### WORK REQUEST
Please output the data below exactly as given, starting at its first line and stopping after the line that contains "B1: reference wafer".

### ENTRIES PROVIDED
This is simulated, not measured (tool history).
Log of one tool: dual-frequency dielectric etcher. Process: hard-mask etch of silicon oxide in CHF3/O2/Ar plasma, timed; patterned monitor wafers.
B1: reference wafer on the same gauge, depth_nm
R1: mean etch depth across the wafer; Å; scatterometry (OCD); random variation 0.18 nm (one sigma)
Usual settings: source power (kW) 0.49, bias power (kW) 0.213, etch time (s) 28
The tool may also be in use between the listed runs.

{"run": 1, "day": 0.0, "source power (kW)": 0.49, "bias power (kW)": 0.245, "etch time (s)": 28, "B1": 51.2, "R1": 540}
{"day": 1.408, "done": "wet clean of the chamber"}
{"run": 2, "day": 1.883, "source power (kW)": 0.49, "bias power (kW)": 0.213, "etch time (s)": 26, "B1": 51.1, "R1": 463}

### ANSWER SPACE
This is simulated, not measured (tool history).
Log of one tool: dual-frequency dielectric etcher. Process: hard-mask etch of silicon oxide in CHF3/O2/Ar plasma, timed; patterned monitor wafers.
B1: reference wafer on the same gauge, depth_nm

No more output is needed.